▶ **REQUIRED ACTION**
Repeat nothing but the lines below running from the one containing "C1: hours since the thermometer was replaced" to the one containing "P1: etch of". Keep both end lines.

DATA RECORDS START

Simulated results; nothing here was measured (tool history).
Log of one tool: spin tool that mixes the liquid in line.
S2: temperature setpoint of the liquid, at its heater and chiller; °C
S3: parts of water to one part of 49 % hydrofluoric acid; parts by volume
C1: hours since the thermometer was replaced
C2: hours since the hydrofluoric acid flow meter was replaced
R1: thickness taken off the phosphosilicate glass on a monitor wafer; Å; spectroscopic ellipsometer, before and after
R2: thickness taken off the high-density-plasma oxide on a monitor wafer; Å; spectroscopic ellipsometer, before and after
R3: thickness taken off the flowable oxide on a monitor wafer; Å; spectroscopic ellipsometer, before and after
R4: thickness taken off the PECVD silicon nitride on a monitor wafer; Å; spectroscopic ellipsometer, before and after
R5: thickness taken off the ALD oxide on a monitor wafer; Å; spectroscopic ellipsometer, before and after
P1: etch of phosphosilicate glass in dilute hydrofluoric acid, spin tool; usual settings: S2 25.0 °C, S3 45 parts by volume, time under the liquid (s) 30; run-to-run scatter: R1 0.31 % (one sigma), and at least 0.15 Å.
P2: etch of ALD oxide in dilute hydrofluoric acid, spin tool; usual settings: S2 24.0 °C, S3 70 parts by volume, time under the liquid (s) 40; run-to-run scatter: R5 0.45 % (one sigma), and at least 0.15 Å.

DATA RECORDS END

▶ **REPLY**
C1: hours since the thermometer was replaced
C2: hours since the hydrofluoric acid flow meter was replaced
R1: thickness taken off the phosphosilicate glass on a monitor wafer; Å; spectroscopic ellipsometer, before and after
R2: thickness taken off the high-density-plasma oxide on a monitor wafer; Å; spectroscopic ellipsometer, before and after
R3: thickness taken off the flowable oxide on a monitor wafer; Å; spectroscopic ellipsometer, before and after
R4: thickness taken off the PECVD silicon nitride on a monitor wafer; Å; spectroscopic ellipsometer, before and after
R5: thickness taken off the ALD oxide on a monitor wafer; Å; spectroscopic ellipsometer, before and after
P1: etch of phosphosilicate glass in dilute hydrofluoric acid, spin tool; usual settings: S2 25.0 °C, S3 45 parts by volume, time under the liquid (s) 30; run-to-run scatter: R1 0.31 % (one sigma), and at least 0.15 Å.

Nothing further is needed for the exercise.